● Activity
Within the entries below, find the portion that opens with the line containing "## 2. WHAT IT IS AND WHAT IT IS NOT" and closes with the line containing "which readings at". Retype that portion exactly and only.

● Entries provided
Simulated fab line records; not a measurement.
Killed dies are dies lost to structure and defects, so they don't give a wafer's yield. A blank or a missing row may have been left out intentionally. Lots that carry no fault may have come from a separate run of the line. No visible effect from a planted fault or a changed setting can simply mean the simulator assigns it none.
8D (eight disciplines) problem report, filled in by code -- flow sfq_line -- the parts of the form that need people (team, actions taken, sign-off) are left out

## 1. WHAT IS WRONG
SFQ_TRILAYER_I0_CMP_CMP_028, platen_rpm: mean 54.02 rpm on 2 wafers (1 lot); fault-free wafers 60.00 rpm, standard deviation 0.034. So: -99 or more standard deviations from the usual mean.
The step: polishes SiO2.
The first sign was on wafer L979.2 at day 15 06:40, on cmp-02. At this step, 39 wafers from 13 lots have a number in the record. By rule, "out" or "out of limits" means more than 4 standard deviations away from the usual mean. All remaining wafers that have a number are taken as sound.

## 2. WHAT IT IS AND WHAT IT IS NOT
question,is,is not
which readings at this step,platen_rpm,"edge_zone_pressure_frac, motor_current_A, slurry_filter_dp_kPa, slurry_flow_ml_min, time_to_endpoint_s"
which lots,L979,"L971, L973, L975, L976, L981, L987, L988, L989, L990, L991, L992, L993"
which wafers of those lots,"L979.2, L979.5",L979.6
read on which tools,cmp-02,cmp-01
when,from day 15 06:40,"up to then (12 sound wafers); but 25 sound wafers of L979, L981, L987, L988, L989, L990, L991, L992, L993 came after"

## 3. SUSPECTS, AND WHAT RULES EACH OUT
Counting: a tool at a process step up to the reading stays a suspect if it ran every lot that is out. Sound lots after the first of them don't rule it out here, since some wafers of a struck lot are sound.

● Written answer
## 2. WHAT IT IS AND WHAT IT IS NOT
question,is,is not
which readings at this step,platen_rpm,"edge_zone_pressure_frac, motor_current_A, slurry_filter_dp_kPa, slurry_flow_ml_min, time_to_endpoint_s"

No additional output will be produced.